- **Work order**
Each line from the opening of the records that follow to the line with "Expressed in nm, the" needs to be written out exactly. Add nothing.

- **Data listing**
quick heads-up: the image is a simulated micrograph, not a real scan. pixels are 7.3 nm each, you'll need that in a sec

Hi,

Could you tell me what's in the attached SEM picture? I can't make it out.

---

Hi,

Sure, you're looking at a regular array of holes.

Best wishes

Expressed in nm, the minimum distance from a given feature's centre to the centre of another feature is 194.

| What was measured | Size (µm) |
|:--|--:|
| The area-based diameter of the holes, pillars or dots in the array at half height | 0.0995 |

- **Written reply**
quick heads-up: the image is a simulated micrograph, not a real scan. pixels are 7.3 nm each, you'll need that in a sec

Hi,

Could you tell me what's in the attached SEM picture? I can't make it out.

---

Hi,

Sure, you're looking at a regular array of holes.

Best wishes

Expressed in nm, the minimum distance from a given feature's centre to the centre of another feature is 194.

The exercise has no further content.